(EXTRACTED ENTRIES begins)
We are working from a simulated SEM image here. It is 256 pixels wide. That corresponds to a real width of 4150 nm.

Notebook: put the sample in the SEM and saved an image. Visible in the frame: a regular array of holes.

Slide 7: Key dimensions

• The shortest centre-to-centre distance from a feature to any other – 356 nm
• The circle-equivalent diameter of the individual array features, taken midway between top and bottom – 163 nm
(EXTRACTED ENTRIES ends)

ACTIVITY
Retype each entry exactly, missing none.

EXERCISE RESULT
We are working from a simulated SEM image here. It is 256 pixels wide. That corresponds to a real width of 4150 nm.

Notebook: put the sample in the SEM and saved an image. Visible in the frame: a regular array of holes.

Slide 7: Key dimensions

• The shortest centre-to-centre distance from a feature to any other – 356 nm
• The circle-equivalent diameter of the individual array features, taken midway between top and bottom – 163 nm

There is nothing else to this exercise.